ACTION ITEM: Using the data below, output the first line and every line after it up to and including the line containing "Pictured: cross-section cut, 230", exactly as written and with nothing added.

━━━ SOURCE INFORMATION ━━━
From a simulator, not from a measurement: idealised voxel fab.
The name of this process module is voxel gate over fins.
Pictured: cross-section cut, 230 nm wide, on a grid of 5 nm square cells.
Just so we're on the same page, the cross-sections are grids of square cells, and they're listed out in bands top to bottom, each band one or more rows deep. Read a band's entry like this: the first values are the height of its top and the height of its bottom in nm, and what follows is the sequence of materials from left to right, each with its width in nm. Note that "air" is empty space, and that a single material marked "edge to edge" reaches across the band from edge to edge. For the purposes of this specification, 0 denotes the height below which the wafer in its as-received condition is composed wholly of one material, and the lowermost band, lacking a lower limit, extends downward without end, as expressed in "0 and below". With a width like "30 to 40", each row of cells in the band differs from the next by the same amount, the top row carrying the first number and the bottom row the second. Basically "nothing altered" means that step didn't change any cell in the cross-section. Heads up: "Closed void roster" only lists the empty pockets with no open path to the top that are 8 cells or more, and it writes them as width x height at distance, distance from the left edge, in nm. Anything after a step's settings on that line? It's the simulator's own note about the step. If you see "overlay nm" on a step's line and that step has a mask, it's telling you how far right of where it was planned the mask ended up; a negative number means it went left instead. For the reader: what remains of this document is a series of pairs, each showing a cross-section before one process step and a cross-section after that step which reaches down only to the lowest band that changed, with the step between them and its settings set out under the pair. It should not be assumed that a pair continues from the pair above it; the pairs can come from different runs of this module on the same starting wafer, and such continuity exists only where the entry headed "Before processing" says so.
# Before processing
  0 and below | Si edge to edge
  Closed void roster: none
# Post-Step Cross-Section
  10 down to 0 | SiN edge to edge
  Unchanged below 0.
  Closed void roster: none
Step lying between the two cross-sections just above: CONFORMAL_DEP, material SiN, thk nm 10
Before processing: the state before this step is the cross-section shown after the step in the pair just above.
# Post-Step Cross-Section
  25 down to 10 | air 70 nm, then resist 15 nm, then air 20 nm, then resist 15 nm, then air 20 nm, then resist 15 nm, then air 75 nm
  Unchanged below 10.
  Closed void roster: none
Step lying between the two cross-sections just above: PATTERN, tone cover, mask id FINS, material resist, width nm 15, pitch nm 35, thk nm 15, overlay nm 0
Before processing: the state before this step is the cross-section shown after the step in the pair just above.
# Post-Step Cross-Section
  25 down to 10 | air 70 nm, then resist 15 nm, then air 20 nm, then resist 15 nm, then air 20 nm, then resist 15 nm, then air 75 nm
━━━

ANSWER BOX:
From a simulator, not from a measurement: idealised voxel fab.
The name of this process module is voxel gate over fins.
Pictured: cross-section cut, 230 nm wide, on a grid of 5 nm square cells.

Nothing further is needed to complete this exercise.